__Work order__: Restrict the output to the lines below starting at the one that contains "WAFERS WITH THEIR CHAMBER" and ending at the one that contains "Placed correctly: 5", and restate them word for word, both ends included.

__Listed entries__:
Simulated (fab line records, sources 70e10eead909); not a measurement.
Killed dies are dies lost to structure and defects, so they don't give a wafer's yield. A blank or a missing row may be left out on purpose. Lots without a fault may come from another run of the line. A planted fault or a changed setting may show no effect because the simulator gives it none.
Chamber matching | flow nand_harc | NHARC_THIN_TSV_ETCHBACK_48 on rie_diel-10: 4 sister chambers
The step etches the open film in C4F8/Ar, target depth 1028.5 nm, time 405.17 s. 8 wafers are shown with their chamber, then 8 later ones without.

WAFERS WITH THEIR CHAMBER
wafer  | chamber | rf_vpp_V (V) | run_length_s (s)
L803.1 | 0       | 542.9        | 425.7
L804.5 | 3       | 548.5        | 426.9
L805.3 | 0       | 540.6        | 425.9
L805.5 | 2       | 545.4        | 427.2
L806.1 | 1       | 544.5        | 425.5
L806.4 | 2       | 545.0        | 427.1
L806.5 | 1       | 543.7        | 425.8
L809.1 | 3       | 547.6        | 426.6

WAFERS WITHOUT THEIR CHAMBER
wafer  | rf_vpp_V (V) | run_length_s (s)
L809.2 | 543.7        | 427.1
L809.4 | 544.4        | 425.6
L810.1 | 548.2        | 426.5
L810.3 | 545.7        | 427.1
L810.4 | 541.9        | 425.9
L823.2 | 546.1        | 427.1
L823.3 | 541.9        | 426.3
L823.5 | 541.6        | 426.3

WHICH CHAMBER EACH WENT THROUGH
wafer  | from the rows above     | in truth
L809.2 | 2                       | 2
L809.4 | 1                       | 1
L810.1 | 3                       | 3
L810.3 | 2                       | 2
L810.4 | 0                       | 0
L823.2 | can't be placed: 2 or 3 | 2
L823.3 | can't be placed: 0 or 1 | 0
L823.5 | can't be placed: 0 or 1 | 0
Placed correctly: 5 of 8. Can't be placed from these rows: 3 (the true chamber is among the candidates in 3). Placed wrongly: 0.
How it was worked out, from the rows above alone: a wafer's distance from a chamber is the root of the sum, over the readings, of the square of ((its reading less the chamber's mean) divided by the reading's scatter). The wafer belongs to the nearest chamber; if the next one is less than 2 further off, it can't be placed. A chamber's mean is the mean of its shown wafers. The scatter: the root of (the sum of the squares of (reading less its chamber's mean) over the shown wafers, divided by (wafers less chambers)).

__Response box__:
WAFERS WITH THEIR CHAMBER
wafer  | chamber | rf_vpp_V (V) | run_length_s (s)
L803.1 | 0       | 542.9        | 425.7
L804.5 | 3       | 548.5        | 426.9
L805.3 | 0       | 540.6        | 425.9
L805.5 | 2       | 545.4        | 427.2
L806.1 | 1       | 544.5        | 425.5
L806.4 | 2       | 545.0        | 427.1
L806.5 | 1       | 543.7        | 425.8
L809.1 | 3       | 547.6        | 426.6

WAFERS WITHOUT THEIR CHAMBER
wafer  | rf_vpp_V (V) | run_length_s (s)
L809.2 | 543.7        | 427.1
L809.4 | 544.4        | 425.6
L810.1 | 548.2        | 426.5
L810.3 | 545.7        | 427.1
L810.4 | 541.9        | 425.9
L823.2 | 546.1        | 427.1
L823.3 | 541.9        | 426.3
L823.5 | 541.6        | 426.3

WHICH CHAMBER EACH WENT THROUGH
wafer  | from the rows above     | in truth
L809.2 | 2                       | 2
L809.4 | 1                       | 1
L810.1 | 3                       | 3
L810.3 | 2                       | 2
L810.4 | 0                       | 0
L823.2 | can't be placed: 2 or 3 | 2
L823.3 | can't be placed: 0 or 1 | 0
L823.5 | can't be placed: 0 or 1 | 0
Placed correctly: 5 of 8. Can't be placed from these rows: 3 (the true chamber is among the candidates in 3). Placed wrongly: 0.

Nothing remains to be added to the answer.